Segment Open

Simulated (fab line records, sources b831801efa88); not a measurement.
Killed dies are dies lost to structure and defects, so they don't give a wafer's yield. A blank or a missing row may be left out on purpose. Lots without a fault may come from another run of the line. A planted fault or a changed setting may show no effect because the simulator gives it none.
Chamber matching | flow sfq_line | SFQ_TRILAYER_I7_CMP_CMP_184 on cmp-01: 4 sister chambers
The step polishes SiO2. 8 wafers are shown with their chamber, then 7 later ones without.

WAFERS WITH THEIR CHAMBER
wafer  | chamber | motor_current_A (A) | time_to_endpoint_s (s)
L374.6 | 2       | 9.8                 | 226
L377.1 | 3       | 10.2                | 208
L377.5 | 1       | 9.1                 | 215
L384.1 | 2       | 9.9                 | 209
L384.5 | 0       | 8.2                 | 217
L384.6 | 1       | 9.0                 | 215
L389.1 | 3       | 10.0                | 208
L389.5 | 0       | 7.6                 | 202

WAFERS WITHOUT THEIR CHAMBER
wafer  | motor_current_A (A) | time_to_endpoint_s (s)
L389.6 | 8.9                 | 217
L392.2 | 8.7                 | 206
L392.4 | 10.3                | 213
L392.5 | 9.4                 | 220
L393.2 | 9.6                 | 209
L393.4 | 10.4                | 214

Segment Closed

TASK ITEM:
Above are the entries. Output exactly the lines beginning with the line that has "Killed dies are" and ending with the line that has "L393.2 | 9.6".

TASK OUTPUT:
Killed dies are dies lost to structure and defects, so they don't give a wafer's yield. A blank or a missing row may be left out on purpose. Lots without a fault may come from another run of the line. A planted fault or a changed setting may show no effect because the simulator gives it none.
Chamber matching | flow sfq_line | SFQ_TRILAYER_I7_CMP_CMP_184 on cmp-01: 4 sister chambers
The step polishes SiO2. 8 wafers are shown with their chamber, then 7 later ones without.

WAFERS WITH THEIR CHAMBER
wafer  | chamber | motor_current_A (A) | time_to_endpoint_s (s)
L374.6 | 2       | 9.8                 | 226
L377.1 | 3       | 10.2                | 208
L377.5 | 1       | 9.1                 | 215
L384.1 | 2       | 9.9                 | 209
L384.5 | 0       | 8.2                 | 217
L384.6 | 1       | 9.0                 | 215
L389.1 | 3       | 10.0                | 208
L389.5 | 0       | 7.6                 | 202

WAFERS WITHOUT THEIR CHAMBER
wafer  | motor_current_A (A) | time_to_endpoint_s (s)
L389.6 | 8.9                 | 217
L392.2 | 8.7                 | 206
L392.4 | 10.3                | 213
L392.5 | 9.4                 | 220
L393.2 | 9.6                 | 209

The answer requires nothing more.